### ENTRIES PROVIDED
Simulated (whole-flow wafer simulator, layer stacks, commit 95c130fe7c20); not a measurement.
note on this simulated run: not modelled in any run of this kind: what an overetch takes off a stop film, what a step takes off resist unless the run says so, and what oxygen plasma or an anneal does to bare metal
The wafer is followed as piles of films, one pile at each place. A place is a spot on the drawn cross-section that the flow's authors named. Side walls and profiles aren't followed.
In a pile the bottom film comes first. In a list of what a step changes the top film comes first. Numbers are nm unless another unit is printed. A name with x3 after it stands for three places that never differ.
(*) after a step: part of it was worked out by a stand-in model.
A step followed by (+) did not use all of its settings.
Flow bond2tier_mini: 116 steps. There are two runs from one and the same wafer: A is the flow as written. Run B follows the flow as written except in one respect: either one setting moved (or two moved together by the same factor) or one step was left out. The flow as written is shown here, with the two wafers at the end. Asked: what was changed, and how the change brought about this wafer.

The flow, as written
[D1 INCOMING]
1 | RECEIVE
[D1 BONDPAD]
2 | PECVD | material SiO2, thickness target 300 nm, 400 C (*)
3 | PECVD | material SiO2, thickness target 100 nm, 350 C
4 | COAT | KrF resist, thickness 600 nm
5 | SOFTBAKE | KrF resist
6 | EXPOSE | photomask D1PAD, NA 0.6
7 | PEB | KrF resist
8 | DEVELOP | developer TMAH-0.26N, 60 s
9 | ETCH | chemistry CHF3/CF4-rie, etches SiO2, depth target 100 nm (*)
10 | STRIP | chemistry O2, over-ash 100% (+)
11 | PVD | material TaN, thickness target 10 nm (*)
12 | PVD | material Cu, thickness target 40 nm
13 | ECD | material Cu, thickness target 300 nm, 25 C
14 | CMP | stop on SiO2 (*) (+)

### ACTION ITEM
From the material above, set down exactly the lines between the line holding "[D1 BONDPAD]" and the line holding "13 | ECD | material", inclusive. Include nothing else.

### PROBLEM SOLUTION
[D1 BONDPAD]
2 | PECVD | material SiO2, thickness target 300 nm, 400 C (*)
3 | PECVD | material SiO2, thickness target 100 nm, 350 C
4 | COAT | KrF resist, thickness 600 nm
5 | SOFTBAKE | KrF resist
6 | EXPOSE | photomask D1PAD, NA 0.6
7 | PEB | KrF resist
8 | DEVELOP | developer TMAH-0.26N, 60 s
9 | ETCH | chemistry CHF3/CF4-rie, etches SiO2, depth target 100 nm (*)
10 | STRIP | chemistry O2, over-ash 100% (+)
11 | PVD | material TaN, thickness target 10 nm (*)
12 | PVD | material Cu, thickness target 40 nm
13 | ECD | material Cu, thickness target 300 nm, 25 C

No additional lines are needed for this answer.